_ACTIVITY_:
Reproduce all of the data exactly, with no line skipped.

-- Opening Marker --
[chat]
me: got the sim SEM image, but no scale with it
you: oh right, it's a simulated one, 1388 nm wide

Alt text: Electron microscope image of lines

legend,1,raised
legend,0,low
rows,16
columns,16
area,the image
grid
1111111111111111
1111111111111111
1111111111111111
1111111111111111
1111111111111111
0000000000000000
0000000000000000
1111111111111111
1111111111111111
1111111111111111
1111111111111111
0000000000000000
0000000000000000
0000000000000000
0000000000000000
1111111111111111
-- Closing Marker --

_SOLUTION_:
[chat]
me: got the sim SEM image, but no scale with it
you: oh right, it's a simulated one, 1388 nm wide

Alt text: Electron microscope image of lines

legend,1,raised
legend,0,low
rows,16
columns,16
area,the image
grid
1111111111111111
1111111111111111
1111111111111111
1111111111111111
1111111111111111
0000000000000000
0000000000000000
1111111111111111
1111111111111111
1111111111111111
1111111111111111
0000000000000000
0000000000000000
0000000000000000
0000000000000000
1111111111111111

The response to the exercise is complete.